..........

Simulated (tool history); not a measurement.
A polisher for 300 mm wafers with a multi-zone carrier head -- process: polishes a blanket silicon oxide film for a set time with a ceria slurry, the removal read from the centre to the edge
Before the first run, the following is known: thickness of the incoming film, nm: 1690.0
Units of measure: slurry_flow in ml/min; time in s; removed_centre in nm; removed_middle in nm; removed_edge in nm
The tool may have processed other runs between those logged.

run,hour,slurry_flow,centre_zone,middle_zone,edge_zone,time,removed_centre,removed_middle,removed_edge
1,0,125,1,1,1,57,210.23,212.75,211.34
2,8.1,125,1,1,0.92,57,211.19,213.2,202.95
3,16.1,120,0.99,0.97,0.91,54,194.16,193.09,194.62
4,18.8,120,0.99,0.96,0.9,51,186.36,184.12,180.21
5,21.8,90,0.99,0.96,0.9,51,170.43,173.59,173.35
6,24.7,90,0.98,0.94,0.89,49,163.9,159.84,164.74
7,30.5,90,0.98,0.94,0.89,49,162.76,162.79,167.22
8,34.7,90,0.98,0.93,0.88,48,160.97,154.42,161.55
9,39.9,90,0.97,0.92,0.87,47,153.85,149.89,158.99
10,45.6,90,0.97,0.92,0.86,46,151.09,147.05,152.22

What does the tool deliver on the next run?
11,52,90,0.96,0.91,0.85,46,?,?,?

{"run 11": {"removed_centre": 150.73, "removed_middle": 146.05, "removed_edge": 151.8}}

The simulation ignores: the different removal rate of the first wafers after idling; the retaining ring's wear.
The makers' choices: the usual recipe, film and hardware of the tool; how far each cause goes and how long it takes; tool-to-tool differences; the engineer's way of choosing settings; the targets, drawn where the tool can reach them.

..........

If a line falls between the first line of the records and the line containing "The simulation ignores: the", inclusive, repeat it exactly; leave out all others.

Simulated (tool history); not a measurement.
A polisher for 300 mm wafers with a multi-zone carrier head -- process: polishes a blanket silicon oxide film for a set time with a ceria slurry, the removal read from the centre to the edge
Before the first run, the following is known: thickness of the incoming film, nm: 1690.0
Units of measure: slurry_flow in ml/min; time in s; removed_centre in nm; removed_middle in nm; removed_edge in nm
The tool may have processed other runs between those logged.

run,hour,slurry_flow,centre_zone,middle_zone,edge_zone,time,removed_centre,removed_middle,removed_edge
1,0,125,1,1,1,57,210.23,212.75,211.34
2,8.1,125,1,1,0.92,57,211.19,213.2,202.95
3,16.1,120,0.99,0.97,0.91,54,194.16,193.09,194.62
4,18.8,120,0.99,0.96,0.9,51,186.36,184.12,180.21
5,21.8,90,0.99,0.96,0.9,51,170.43,173.59,173.35
6,24.7,90,0.98,0.94,0.89,49,163.9,159.84,164.74
7,30.5,90,0.98,0.94,0.89,49,162.76,162.79,167.22
8,34.7,90,0.98,0.93,0.88,48,160.97,154.42,161.55
9,39.9,90,0.97,0.92,0.87,47,153.85,149.89,158.99
10,45.6,90,0.97,0.92,0.86,46,151.09,147.05,152.22

What does the tool deliver on the next run?
11,52,90,0.96,0.91,0.85,46,?,?,?

{"run 11": {"removed_centre": 150.73, "removed_middle": 146.05, "removed_edge": 151.8}}

The simulation ignores: the different removal rate of the first wafers after idling; the retaining ring's wear.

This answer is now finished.